## WORK ORDER
Repeat the listing in full, preserving every character.

## EXTRACTED RECORDS
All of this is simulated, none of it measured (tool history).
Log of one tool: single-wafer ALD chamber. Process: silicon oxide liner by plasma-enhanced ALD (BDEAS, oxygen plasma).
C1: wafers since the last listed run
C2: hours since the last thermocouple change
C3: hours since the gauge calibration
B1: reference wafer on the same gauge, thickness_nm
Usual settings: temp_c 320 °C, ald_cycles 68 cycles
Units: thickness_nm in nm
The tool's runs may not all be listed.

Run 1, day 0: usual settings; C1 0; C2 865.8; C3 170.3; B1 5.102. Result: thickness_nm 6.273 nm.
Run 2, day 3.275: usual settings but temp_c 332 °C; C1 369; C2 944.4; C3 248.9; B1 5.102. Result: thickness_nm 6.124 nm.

## SOLUTION
All of this is simulated, none of it measured (tool history).
Log of one tool: single-wafer ALD chamber. Process: silicon oxide liner by plasma-enhanced ALD (BDEAS, oxygen plasma).
C1: wafers since the last listed run
C2: hours since the last thermocouple change
C3: hours since the gauge calibration
B1: reference wafer on the same gauge, thickness_nm
Usual settings: temp_c 320 °C, ald_cycles 68 cycles
Units: thickness_nm in nm
The tool's runs may not all be listed.

Run 1, day 0: usual settings; C1 0; C2 865.8; C3 170.3; B1 5.102. Result: thickness_nm 6.273 nm.
Run 2, day 3.275: usual settings but temp_c 332 °C; C1 369; C2 944.4; C3 248.9; B1 5.102. Result: thickness_nm 6.124 nm.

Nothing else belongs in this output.